TASK ITEM: Once you have read the data below, print all of it exactly.

PROVIDED DATA:
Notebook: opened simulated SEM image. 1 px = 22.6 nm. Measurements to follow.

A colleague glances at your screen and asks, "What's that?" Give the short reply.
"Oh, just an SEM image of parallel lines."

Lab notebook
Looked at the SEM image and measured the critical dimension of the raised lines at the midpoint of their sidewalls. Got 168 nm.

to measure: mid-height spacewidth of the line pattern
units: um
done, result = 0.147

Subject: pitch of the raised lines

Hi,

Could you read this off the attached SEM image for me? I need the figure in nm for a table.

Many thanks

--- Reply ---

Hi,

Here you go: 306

WORKED SOLUTION:
Notebook: opened simulated SEM image. 1 px = 22.6 nm. Measurements to follow.

A colleague glances at your screen and asks, "What's that?" Give the short reply.
"Oh, just an SEM image of parallel lines."

Lab notebook
Looked at the SEM image and measured the critical dimension of the raised lines at the midpoint of their sidewalls. Got 168 nm.

to measure: mid-height spacewidth of the line pattern
units: um
done, result = 0.147

Subject: pitch of the raised lines

Hi,

Could you read this off the attached SEM image for me? I need the figure in nm for a table.

Many thanks

--- Reply ---

Hi,

Here you go: 306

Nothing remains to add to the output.